**Entries provided**
-=-=-

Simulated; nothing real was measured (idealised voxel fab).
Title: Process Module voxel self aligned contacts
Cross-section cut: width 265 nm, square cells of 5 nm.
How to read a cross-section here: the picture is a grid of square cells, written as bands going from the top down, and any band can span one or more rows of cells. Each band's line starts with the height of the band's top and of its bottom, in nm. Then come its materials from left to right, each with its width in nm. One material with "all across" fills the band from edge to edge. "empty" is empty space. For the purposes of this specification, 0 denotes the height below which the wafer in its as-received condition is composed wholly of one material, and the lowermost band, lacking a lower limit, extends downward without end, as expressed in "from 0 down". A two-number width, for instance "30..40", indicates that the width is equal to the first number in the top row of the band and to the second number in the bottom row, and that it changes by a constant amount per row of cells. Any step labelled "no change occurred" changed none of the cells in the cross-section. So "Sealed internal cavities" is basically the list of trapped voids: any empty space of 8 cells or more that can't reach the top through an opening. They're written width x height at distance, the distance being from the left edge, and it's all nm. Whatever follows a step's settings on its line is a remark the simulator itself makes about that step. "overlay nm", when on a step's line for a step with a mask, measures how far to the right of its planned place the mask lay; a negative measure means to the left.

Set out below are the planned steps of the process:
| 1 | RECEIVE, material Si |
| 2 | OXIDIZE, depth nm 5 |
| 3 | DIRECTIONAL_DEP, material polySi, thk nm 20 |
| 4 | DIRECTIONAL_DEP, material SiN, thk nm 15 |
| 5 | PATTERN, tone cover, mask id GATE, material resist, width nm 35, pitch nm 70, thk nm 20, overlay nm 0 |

-=-=-

**Requirement**
Output all of the listing exactly as written.

**Task result**
Simulated; nothing real was measured (idealised voxel fab).
Title: Process Module voxel self aligned contacts
Cross-section cut: width 265 nm, square cells of 5 nm.
How to read a cross-section here: the picture is a grid of square cells, written as bands going from the top down, and any band can span one or more rows of cells. Each band's line starts with the height of the band's top and of its bottom, in nm. Then come its materials from left to right, each with its width in nm. One material with "all across" fills the band from edge to edge. "empty" is empty space. For the purposes of this specification, 0 denotes the height below which the wafer in its as-received condition is composed wholly of one material, and the lowermost band, lacking a lower limit, extends downward without end, as expressed in "from 0 down". A two-number width, for instance "30..40", indicates that the width is equal to the first number in the top row of the band and to the second number in the bottom row, and that it changes by a constant amount per row of cells. Any step labelled "no change occurred" changed none of the cells in the cross-section. So "Sealed internal cavities" is basically the list of trapped voids: any empty space of 8 cells or more that can't reach the top through an opening. They're written width x height at distance, the distance being from the left edge, and it's all nm. Whatever follows a step's settings on its line is a remark the simulator itself makes about that step. "overlay nm", when on a step's line for a step with a mask, measures how far to the right of its planned place the mask lay; a negative measure means to the left.

Set out below are the planned steps of the process:
| 1 | RECEIVE, material Si |
| 2 | OXIDIZE, depth nm 5 |
| 3 | DIRECTIONAL_DEP, material polySi, thk nm 20 |
| 4 | DIRECTIONAL_DEP, material SiN, thk nm 15 |
| 5 | PATTERN, tone cover, mask id GATE, material resist, width nm 35, pitch nm 70, thk nm 20, overlay nm 0 |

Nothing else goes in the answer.